• _REQUIRED ACTION_
Retype the whole listing that follows so that it matches the original exactly.

== Segment start ==

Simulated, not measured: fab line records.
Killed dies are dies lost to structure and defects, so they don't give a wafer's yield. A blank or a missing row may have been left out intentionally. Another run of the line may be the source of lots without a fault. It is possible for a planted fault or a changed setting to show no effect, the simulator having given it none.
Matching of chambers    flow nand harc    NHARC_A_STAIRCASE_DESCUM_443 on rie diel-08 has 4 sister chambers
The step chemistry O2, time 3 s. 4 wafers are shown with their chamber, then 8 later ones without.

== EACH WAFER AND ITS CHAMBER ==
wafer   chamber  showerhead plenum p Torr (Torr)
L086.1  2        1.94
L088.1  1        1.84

== Segment end ==

• _ANSWER SPACE_
Simulated, not measured: fab line records.
Killed dies are dies lost to structure and defects, so they don't give a wafer's yield. A blank or a missing row may have been left out intentionally. Another run of the line may be the source of lots without a fault. It is possible for a planted fault or a changed setting to show no effect, the simulator having given it none.
Matching of chambers    flow nand harc    NHARC_A_STAIRCASE_DESCUM_443 on rie diel-08 has 4 sister chambers
The step chemistry O2, time 3 s. 4 wafers are shown with their chamber, then 8 later ones without.

== EACH WAFER AND ITS CHAMBER ==
wafer   chamber  showerhead plenum p Torr (Torr)
L086.1  2        1.94
L088.1  1        1.84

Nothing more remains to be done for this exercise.